[[ Given records open ]]

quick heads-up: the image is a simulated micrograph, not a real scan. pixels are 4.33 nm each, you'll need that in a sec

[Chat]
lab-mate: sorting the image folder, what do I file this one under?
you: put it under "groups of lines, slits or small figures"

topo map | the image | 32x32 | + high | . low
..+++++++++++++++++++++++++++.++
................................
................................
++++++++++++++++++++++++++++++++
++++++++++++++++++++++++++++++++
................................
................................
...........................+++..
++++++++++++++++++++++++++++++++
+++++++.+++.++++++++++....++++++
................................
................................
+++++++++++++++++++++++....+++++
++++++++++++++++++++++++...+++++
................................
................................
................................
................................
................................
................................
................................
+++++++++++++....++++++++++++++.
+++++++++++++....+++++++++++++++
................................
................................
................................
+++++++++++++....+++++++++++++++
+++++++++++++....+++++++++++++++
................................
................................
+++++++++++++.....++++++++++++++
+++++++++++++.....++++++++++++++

[[ Given records closed ]]

### [Activity]
All entries above are to be reproduced exactly.

### [Task answer]
quick heads-up: the image is a simulated micrograph, not a real scan. pixels are 4.33 nm each, you'll need that in a sec

[Chat]
lab-mate: sorting the image folder, what do I file this one under?
you: put it under "groups of lines, slits or small figures"

topo map | the image | 32x32 | + high | . low
..+++++++++++++++++++++++++++.++
................................
................................
++++++++++++++++++++++++++++++++
++++++++++++++++++++++++++++++++
................................
................................
...........................+++..
++++++++++++++++++++++++++++++++
+++++++.+++.++++++++++....++++++
................................
................................
+++++++++++++++++++++++....+++++
++++++++++++++++++++++++...+++++
................................
................................
................................
................................
................................
................................
................................
+++++++++++++....++++++++++++++.
+++++++++++++....+++++++++++++++
................................
................................
................................
+++++++++++++....+++++++++++++++
+++++++++++++....+++++++++++++++
................................
................................
+++++++++++++.....++++++++++++++
+++++++++++++.....++++++++++++++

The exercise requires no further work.